## DATASET RECORDS:
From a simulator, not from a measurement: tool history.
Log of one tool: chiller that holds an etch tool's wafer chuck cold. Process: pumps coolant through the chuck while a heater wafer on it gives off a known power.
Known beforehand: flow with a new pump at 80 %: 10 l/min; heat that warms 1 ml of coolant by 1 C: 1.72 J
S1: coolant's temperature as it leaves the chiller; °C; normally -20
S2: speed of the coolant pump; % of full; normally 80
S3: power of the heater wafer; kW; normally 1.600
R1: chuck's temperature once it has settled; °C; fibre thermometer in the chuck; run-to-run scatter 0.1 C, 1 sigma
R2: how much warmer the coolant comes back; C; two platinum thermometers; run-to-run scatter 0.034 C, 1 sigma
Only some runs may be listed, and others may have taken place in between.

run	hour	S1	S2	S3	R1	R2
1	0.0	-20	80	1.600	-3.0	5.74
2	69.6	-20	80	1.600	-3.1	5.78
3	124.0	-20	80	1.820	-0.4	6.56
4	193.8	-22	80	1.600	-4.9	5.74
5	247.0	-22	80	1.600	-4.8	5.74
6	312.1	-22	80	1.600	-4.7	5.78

## WORK ITEM:
Your reply must repeat the entries above exactly and in full.

## ANSWER SECTION:
From a simulator, not from a measurement: tool history.
Log of one tool: chiller that holds an etch tool's wafer chuck cold. Process: pumps coolant through the chuck while a heater wafer on it gives off a known power.
Known beforehand: flow with a new pump at 80 %: 10 l/min; heat that warms 1 ml of coolant by 1 C: 1.72 J
S1: coolant's temperature as it leaves the chiller; °C; normally -20
S2: speed of the coolant pump; % of full; normally 80
S3: power of the heater wafer; kW; normally 1.600
R1: chuck's temperature once it has settled; °C; fibre thermometer in the chuck; run-to-run scatter 0.1 C, 1 sigma
R2: how much warmer the coolant comes back; C; two platinum thermometers; run-to-run scatter 0.034 C, 1 sigma
Only some runs may be listed, and others may have taken place in between.

run	hour	S1	S2	S3	R1	R2
1	0.0	-20	80	1.600	-3.0	5.74
2	69.6	-20	80	1.600	-3.1	5.78
3	124.0	-20	80	1.820	-0.4	6.56
4	193.8	-22	80	1.600	-4.9	5.74
5	247.0	-22	80	1.600	-4.8	5.74
6	312.1	-22	80	1.600	-4.7	5.78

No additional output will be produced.